ASSIGNMENT :: Reproduce, please, only the lines from the first line below to the line containing "Which cells stand", inclusive.

SUPPLIED INFORMATION ::
____________

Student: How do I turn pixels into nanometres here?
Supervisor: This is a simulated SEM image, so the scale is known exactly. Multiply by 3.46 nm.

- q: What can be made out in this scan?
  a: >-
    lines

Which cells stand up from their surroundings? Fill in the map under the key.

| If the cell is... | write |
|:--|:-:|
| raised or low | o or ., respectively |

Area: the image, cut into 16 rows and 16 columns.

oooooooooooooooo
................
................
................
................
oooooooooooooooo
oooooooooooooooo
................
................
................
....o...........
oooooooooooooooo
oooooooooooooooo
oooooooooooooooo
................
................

____________

YOUR SOLUTION ::
Student: How do I turn pixels into nanometres here?
Supervisor: This is a simulated SEM image, so the scale is known exactly. Multiply by 3.46 nm.

- q: What can be made out in this scan?
  a: >-
    lines

Which cells stand up from their surroundings? Fill in the map under the key.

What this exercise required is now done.